• Assigned task
Repeat every entry in full. Match each line exactly.

(Given information)

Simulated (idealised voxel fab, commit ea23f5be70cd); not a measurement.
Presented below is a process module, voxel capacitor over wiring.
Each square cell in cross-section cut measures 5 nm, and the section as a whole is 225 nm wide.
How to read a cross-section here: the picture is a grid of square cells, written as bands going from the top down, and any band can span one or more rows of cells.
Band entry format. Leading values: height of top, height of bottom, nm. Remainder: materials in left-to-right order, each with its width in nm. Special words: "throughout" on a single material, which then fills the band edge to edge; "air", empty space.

(End Given information)

• Exercise response
Simulated (idealised voxel fab, commit ea23f5be70cd); not a measurement.
Presented below is a process module, voxel capacitor over wiring.
Each square cell in cross-section cut measures 5 nm, and the section as a whole is 225 nm wide.
How to read a cross-section here: the picture is a grid of square cells, written as bands going from the top down, and any band can span one or more rows of cells.
Band entry format. Leading values: height of top, height of bottom, nm. Remainder: materials in left-to-right order, each with its width in nm. Special words: "throughout" on a single material, which then fills the band edge to edge; "air", empty space.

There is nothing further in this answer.